REQUIREMENT —
The complete set of records below must be repeated precisely as given.

==== GIVEN DATA

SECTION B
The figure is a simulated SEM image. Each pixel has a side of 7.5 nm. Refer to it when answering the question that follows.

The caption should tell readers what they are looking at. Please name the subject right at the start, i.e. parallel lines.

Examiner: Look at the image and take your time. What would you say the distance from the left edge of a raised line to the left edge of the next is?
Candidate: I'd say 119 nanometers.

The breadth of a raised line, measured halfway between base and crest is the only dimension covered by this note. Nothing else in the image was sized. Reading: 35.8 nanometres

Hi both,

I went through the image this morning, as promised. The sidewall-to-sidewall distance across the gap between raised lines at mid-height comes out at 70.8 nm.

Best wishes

========

TASK SOLUTION —
SECTION B
The figure is a simulated SEM image. Each pixel has a side of 7.5 nm. Refer to it when answering the question that follows.

The caption should tell readers what they are looking at. Please name the subject right at the start, i.e. parallel lines.

Examiner: Look at the image and take your time. What would you say the distance from the left edge of a raised line to the left edge of the next is?
Candidate: I'd say 119 nanometers.

The breadth of a raised line, measured halfway between base and crest is the only dimension covered by this note. Nothing else in the image was sized. Reading: 35.8 nanometres

Hi both,

I went through the image this morning, as promised. The sidewall-to-sidewall distance across the gap between raised lines at mid-height comes out at 70.8 nm.

Best wishes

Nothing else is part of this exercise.